• ASSIGNED TASK
Word for word, set down every line of the entries below from the line with "First seen on" to the line with "which readings at", including both, and no other line.

────────────────────
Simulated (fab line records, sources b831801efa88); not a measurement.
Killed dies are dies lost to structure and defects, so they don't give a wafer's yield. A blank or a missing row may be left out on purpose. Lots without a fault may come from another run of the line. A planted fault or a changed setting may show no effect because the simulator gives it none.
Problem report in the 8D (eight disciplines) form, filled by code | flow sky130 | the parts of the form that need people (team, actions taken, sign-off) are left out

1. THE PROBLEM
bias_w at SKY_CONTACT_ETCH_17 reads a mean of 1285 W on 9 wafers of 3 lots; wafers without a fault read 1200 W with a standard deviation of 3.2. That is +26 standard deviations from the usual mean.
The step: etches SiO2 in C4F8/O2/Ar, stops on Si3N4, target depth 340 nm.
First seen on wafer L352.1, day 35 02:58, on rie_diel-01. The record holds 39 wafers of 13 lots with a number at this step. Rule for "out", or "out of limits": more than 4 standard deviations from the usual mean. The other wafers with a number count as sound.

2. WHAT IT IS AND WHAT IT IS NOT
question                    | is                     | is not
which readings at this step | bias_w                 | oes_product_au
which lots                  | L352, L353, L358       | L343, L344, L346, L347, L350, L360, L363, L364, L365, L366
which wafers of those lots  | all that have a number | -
────────────────────

• EXERCISE RESULT
First seen on wafer L352.1, day 35 02:58, on rie_diel-01. The record holds 39 wafers of 13 lots with a number at this step. Rule for "out", or "out of limits": more than 4 standard deviations from the usual mean. The other wafers with a number count as sound.

2. WHAT IT IS AND WHAT IT IS NOT
question                    | is                     | is not
which readings at this step | bias_w                 | oes_product_au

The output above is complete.